■ **WORK ORDER**
Take the records below and retype them line by line, from the first line through the one containing "then, 1 step"; stop there.

START DATA

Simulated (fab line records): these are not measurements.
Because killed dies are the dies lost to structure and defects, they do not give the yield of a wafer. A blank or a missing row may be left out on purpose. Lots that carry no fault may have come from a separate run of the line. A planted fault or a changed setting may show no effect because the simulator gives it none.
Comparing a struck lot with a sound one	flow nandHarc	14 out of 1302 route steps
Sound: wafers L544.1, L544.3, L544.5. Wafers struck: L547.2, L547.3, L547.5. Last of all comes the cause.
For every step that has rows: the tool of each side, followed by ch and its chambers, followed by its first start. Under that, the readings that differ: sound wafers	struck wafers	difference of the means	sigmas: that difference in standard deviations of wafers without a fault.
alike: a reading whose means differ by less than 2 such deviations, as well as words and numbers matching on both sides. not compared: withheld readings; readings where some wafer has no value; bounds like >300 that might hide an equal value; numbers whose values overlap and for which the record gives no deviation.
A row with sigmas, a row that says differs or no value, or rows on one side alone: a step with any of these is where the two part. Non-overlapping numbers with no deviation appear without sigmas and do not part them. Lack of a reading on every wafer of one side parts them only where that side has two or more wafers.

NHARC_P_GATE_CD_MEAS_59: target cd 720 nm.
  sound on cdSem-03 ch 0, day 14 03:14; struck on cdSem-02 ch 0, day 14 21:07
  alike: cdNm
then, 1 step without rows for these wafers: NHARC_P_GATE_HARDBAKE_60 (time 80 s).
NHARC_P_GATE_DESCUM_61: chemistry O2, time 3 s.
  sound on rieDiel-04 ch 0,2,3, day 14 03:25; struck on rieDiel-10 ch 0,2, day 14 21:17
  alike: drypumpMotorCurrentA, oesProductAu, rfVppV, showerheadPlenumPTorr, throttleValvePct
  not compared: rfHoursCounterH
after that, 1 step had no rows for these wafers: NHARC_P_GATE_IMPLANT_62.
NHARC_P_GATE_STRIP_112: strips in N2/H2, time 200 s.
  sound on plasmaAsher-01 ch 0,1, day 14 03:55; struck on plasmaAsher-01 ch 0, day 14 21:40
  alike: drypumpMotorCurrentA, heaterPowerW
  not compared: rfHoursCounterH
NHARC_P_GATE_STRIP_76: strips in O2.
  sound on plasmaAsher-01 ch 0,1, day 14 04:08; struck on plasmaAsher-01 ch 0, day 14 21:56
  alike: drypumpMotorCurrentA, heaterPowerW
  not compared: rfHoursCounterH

END DATA

■ **ANSWER SECTION**
Simulated (fab line records): these are not measurements.
Because killed dies are the dies lost to structure and defects, they do not give the yield of a wafer. A blank or a missing row may be left out on purpose. Lots that carry no fault may have come from a separate run of the line. A planted fault or a changed setting may show no effect because the simulator gives it none.
Comparing a struck lot with a sound one	flow nandHarc	14 out of 1302 route steps
Sound: wafers L544.1, L544.3, L544.5. Wafers struck: L547.2, L547.3, L547.5. Last of all comes the cause.
For every step that has rows: the tool of each side, followed by ch and its chambers, followed by its first start. Under that, the readings that differ: sound wafers	struck wafers	difference of the means	sigmas: that difference in standard deviations of wafers without a fault.
alike: a reading whose means differ by less than 2 such deviations, as well as words and numbers matching on both sides. not compared: withheld readings; readings where some wafer has no value; bounds like >300 that might hide an equal value; numbers whose values overlap and for which the record gives no deviation.
A row with sigmas, a row that says differs or no value, or rows on one side alone: a step with any of these is where the two part. Non-overlapping numbers with no deviation appear without sigmas and do not part them. Lack of a reading on every wafer of one side parts them only where that side has two or more wafers.

NHARC_P_GATE_CD_MEAS_59: target cd 720 nm.
  sound on cdSem-03 ch 0, day 14 03:14; struck on cdSem-02 ch 0, day 14 21:07
  alike: cdNm
then, 1 step without rows for these wafers: NHARC_P_GATE_HARDBAKE_60 (time 80 s).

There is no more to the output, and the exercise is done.